Exercise —
Please return the records below exactly as they stand.

___ Listed entries

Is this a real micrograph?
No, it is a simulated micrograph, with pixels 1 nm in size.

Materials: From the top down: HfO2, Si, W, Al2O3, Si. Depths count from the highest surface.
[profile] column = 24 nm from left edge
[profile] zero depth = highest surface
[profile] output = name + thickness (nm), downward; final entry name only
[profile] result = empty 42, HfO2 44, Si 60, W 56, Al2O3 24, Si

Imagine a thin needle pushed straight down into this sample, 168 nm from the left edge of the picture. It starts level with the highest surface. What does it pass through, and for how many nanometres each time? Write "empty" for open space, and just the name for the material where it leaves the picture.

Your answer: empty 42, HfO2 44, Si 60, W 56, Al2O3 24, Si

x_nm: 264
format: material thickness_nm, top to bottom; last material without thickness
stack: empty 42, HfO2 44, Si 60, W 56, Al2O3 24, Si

______

Written reply —
Is this a real micrograph?
No, it is a simulated micrograph, with pixels 1 nm in size.

Materials: From the top down: HfO2, Si, W, Al2O3, Si. Depths count from the highest surface.
[profile] column = 24 nm from left edge
[profile] zero depth = highest surface
[profile] output = name + thickness (nm), downward; final entry name only
[profile] result = empty 42, HfO2 44, Si 60, W 56, Al2O3 24, Si

Imagine a thin needle pushed straight down into this sample, 168 nm from the left edge of the picture. It starts level with the highest surface. What does it pass through, and for how many nanometres each time? Write "empty" for open space, and just the name for the material where it leaves the picture.

Your answer: empty 42, HfO2 44, Si 60, W 56, Al2O3 24, Si

x_nm: 264
format: material thickness_nm, top to bottom; last material without thickness
stack: empty 42, HfO2 44, Si 60, W 56, Al2O3 24, Si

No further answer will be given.